-- Excerpted data follows --

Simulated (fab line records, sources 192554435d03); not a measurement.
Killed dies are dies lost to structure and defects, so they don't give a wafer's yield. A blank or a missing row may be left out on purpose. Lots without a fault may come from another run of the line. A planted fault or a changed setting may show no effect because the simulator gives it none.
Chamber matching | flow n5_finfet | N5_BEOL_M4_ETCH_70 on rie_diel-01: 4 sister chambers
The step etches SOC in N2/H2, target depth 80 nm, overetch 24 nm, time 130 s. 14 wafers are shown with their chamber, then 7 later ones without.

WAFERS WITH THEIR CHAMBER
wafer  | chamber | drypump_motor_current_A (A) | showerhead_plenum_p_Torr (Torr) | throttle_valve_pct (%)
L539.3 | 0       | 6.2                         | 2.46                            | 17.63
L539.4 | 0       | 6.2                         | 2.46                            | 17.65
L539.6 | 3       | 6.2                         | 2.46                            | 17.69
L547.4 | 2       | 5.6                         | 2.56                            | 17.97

-- Excerpted data concluded --

→ Work order:
In the listing above, find the line with "Chamber matching |" and the line with "The step etches", then print exactly those two lines and every line between them, and nothing more.

→ Written reply:
Chamber matching | flow n5_finfet | N5_BEOL_M4_ETCH_70 on rie_diel-01: 4 sister chambers
The step etches SOC in N2/H2, target depth 80 nm, overetch 24 nm, time 130 s. 14 wafers are shown with their chamber, then 7 later ones without.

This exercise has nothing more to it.